Requirement
For this exercise, reproduce the entries below exactly, but only from the line containing "C3: hours since" through the line containing "The tool may", both included.

Dataset
=====

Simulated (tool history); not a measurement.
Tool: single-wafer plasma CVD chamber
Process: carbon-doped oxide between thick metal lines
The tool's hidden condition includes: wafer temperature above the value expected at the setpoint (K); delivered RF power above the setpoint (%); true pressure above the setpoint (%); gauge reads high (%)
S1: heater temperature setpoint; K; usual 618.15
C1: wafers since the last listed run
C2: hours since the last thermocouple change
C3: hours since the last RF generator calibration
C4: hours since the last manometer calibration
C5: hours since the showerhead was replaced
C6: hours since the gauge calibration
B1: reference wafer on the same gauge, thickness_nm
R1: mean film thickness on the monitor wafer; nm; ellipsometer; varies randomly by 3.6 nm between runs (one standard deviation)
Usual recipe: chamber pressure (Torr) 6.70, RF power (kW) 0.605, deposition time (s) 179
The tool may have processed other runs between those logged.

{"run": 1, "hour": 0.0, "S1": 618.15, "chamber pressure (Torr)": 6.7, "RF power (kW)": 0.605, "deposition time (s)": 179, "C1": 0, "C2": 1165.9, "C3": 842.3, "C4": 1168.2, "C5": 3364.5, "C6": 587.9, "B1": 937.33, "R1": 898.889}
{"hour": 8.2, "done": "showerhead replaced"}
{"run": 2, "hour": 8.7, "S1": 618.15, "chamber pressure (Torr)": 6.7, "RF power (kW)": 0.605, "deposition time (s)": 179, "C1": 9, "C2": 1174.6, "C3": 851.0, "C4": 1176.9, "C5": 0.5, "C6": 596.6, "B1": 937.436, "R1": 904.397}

=====

Your solution
C3: hours since the last RF generator calibration
C4: hours since the last manometer calibration
C5: hours since the showerhead was replaced
C6: hours since the gauge calibration
B1: reference wafer on the same gauge, thickness_nm
R1: mean film thickness on the monitor wafer; nm; ellipsometer; varies randomly by 3.6 nm between runs (one standard deviation)
Usual recipe: chamber pressure (Torr) 6.70, RF power (kW) 0.605, deposition time (s) 179
The tool may have processed other runs between those logged.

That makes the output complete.